Copy every line of the material exactly as it stands.

◇ ◇ ◇ ◇ ◇ ◇ ◇
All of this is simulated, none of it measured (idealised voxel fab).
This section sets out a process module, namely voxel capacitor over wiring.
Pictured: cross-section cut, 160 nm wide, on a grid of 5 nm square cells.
◇ ◇ ◇ ◇ ◇ ◇ ◇

> _Answer box_:
All of this is simulated, none of it measured (idealised voxel fab).
This section sets out a process module, namely voxel capacitor over wiring.
Pictured: cross-section cut, 160 nm wide, on a grid of 5 nm square cells.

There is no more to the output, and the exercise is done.